(WORK INSTRUCTION) Type the records out again in full, exactly.

★ ★ ★ ★ ★ ★ ★
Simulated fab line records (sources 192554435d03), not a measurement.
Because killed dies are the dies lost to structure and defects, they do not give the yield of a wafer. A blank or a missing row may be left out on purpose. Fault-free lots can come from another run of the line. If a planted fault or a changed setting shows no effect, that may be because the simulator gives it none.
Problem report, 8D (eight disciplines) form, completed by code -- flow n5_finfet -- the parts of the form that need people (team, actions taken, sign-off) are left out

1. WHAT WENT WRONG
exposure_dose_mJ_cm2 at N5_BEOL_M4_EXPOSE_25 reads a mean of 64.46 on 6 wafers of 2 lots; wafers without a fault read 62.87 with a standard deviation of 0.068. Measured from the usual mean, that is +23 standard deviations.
★ ★ ★ ★ ★ ★ ★

(WRITTEN REPLY)
Simulated fab line records (sources 192554435d03), not a measurement.
Because killed dies are the dies lost to structure and defects, they do not give the yield of a wafer. A blank or a missing row may be left out on purpose. Fault-free lots can come from another run of the line. If a planted fault or a changed setting shows no effect, that may be because the simulator gives it none.
Problem report, 8D (eight disciplines) form, completed by code -- flow n5_finfet -- the parts of the form that need people (team, actions taken, sign-off) are left out

1. WHAT WENT WRONG
exposure_dose_mJ_cm2 at N5_BEOL_M4_EXPOSE_25 reads a mean of 64.46 on 6 wafers of 2 lots; wafers without a fault read 62.87 with a standard deviation of 0.068. Measured from the usual mean, that is +23 standard deviations.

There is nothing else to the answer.